BRIEF: Would you reproduce the entries that follow exactly as they appear?

DATA LISTING:
━━━

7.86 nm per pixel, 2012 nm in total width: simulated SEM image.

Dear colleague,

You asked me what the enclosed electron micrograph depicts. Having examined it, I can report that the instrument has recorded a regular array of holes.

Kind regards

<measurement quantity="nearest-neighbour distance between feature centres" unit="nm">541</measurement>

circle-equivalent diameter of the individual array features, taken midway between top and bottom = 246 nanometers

━━━

YOUR SOLUTION:
7.86 nm per pixel, 2012 nm in total width: simulated SEM image.

Dear colleague,

You asked me what the enclosed electron micrograph depicts. Having examined it, I can report that the instrument has recorded a regular array of holes.

Kind regards

<measurement quantity="nearest-neighbour distance between feature centres" unit="nm">541</measurement>

circle-equivalent diameter of the individual array features, taken midway between top and bottom = 246 nanometers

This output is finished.